· · ·

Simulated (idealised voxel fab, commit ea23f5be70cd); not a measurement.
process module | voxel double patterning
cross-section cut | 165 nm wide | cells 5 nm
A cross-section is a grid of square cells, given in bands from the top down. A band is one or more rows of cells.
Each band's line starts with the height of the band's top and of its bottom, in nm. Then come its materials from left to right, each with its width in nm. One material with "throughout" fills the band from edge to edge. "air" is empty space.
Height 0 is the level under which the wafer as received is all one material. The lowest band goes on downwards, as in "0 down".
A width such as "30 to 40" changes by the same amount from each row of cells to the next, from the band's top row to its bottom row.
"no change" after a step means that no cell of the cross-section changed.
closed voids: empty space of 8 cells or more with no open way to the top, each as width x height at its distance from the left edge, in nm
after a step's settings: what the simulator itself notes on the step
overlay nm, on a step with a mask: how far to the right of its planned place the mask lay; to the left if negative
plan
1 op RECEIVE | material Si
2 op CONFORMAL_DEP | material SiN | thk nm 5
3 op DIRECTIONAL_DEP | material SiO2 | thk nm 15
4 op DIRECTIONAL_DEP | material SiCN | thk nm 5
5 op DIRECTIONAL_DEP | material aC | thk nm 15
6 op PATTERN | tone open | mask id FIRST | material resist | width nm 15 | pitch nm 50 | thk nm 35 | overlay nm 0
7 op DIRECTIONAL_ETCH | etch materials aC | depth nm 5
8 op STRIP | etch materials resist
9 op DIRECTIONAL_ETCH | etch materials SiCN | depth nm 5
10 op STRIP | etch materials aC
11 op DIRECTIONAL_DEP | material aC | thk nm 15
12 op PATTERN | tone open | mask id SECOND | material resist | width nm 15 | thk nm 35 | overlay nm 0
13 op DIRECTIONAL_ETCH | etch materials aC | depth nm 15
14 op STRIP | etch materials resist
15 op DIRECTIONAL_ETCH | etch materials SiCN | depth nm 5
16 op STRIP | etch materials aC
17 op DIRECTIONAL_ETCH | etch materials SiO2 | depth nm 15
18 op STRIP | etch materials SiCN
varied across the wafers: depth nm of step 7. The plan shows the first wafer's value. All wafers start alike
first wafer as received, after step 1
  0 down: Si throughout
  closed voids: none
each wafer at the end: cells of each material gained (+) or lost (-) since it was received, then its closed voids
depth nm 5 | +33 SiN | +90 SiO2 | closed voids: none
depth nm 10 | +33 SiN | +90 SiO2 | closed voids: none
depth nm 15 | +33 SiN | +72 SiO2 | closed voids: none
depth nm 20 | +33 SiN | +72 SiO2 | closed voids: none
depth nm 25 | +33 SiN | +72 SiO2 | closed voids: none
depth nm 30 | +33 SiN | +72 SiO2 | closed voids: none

· · ·

- **ASSIGNMENT**
Begin at the first line of the material and transcribe each line exactly. End with the line containing "A cross-section is", and give nothing else.

- **YOUR RESPONSE**
Simulated (idealised voxel fab, commit ea23f5be70cd); not a measurement.
process module | voxel double patterning
cross-section cut | 165 nm wide | cells 5 nm
A cross-section is a grid of square cells, given in bands from the top down. A band is one or more rows of cells.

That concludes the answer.